┌─ INPUT DATA

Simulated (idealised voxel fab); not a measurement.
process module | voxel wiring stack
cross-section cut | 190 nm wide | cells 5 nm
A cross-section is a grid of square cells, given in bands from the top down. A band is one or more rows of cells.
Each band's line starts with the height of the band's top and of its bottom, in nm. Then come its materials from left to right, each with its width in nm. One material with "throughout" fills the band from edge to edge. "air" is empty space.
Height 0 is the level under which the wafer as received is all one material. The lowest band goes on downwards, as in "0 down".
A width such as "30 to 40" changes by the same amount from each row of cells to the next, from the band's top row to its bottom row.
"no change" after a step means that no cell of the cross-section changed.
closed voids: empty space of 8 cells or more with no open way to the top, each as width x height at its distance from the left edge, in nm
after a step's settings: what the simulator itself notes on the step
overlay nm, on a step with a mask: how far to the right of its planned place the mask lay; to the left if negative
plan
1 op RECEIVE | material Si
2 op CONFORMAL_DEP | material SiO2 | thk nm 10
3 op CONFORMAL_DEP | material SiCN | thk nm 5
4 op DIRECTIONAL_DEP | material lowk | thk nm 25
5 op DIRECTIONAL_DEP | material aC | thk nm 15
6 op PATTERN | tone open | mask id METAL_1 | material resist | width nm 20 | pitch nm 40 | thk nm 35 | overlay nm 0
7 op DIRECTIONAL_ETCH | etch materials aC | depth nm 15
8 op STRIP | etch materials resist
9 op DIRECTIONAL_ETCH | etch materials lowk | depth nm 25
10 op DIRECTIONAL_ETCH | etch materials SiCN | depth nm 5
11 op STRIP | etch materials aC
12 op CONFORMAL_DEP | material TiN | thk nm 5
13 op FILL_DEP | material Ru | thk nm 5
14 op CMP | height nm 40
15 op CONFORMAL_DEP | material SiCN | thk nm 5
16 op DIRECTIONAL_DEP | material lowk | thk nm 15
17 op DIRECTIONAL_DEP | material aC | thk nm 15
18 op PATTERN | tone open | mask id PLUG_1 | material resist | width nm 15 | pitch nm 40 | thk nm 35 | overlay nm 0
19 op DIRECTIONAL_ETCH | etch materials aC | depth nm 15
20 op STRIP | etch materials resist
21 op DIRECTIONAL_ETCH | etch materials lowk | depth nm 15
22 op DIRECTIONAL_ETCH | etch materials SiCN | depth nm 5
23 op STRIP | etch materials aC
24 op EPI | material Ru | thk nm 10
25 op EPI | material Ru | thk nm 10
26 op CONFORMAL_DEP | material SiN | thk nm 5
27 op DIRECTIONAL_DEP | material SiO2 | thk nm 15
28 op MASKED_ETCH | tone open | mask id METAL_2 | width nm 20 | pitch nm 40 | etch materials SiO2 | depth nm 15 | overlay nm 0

└─

Everything from the first line of the material through the line containing "3 op CONFORMAL_DEP | material SiCN | thk nm 5" is to be printed exactly; lines after that are to be left out.

Simulated (idealised voxel fab); not a measurement.
process module | voxel wiring stack
cross-section cut | 190 nm wide | cells 5 nm
A cross-section is a grid of square cells, given in bands from the top down. A band is one or more rows of cells.
Each band's line starts with the height of the band's top and of its bottom, in nm. Then come its materials from left to right, each with its width in nm. One material with "throughout" fills the band from edge to edge. "air" is empty space.
Height 0 is the level under which the wafer as received is all one material. The lowest band goes on downwards, as in "0 down".
A width such as "30 to 40" changes by the same amount from each row of cells to the next, from the band's top row to its bottom row.
"no change" after a step means that no cell of the cross-section changed.
closed voids: empty space of 8 cells or more with no open way to the top, each as width x height at its distance from the left edge, in nm
after a step's settings: what the simulator itself notes on the step
overlay nm, on a step with a mask: how far to the right of its planned place the mask lay; to the left if negative
plan
1 op RECEIVE | material Si
2 op CONFORMAL_DEP | material SiO2 | thk nm 10
3 op CONFORMAL_DEP | material SiCN | thk nm 5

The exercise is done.